■ SOURCE MATERIAL ■
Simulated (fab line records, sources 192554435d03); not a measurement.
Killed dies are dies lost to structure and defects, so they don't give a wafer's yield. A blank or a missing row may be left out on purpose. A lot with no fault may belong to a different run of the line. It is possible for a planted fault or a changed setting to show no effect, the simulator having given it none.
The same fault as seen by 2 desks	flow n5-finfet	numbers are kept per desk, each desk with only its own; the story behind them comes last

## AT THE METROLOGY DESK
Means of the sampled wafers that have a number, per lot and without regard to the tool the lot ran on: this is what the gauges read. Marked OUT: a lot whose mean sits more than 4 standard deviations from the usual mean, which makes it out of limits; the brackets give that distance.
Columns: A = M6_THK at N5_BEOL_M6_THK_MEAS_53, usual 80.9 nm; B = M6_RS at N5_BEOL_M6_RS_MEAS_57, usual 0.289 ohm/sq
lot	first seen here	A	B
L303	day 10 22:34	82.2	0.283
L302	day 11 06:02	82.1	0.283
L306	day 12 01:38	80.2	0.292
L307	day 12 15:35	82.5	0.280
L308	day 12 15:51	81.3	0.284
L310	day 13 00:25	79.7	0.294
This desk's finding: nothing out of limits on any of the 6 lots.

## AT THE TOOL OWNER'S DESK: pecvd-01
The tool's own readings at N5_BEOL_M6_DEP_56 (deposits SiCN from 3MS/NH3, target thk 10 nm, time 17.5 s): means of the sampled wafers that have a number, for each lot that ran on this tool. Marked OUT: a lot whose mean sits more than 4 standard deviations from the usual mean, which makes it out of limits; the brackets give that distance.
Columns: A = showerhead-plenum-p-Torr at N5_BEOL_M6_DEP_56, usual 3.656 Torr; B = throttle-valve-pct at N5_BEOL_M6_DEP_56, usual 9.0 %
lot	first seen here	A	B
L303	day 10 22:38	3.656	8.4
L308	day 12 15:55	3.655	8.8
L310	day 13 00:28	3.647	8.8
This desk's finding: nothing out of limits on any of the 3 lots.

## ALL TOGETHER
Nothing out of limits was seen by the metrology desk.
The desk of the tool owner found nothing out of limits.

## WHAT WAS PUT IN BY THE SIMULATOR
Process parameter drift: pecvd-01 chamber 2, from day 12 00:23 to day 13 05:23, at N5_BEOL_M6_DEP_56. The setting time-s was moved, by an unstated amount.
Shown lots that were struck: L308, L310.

■ ACTIVITY ■
Set down each line exactly as it appears, starting at the top of the data and ending at the line containing "## AT THE METROLOGY DESK", and include no other lines.

■ RESULT ■
Simulated (fab line records, sources 192554435d03); not a measurement.
Killed dies are dies lost to structure and defects, so they don't give a wafer's yield. A blank or a missing row may be left out on purpose. A lot with no fault may belong to a different run of the line. It is possible for a planted fault or a changed setting to show no effect, the simulator having given it none.
The same fault as seen by 2 desks	flow n5-finfet	numbers are kept per desk, each desk with only its own; the story behind them comes last

## AT THE METROLOGY DESK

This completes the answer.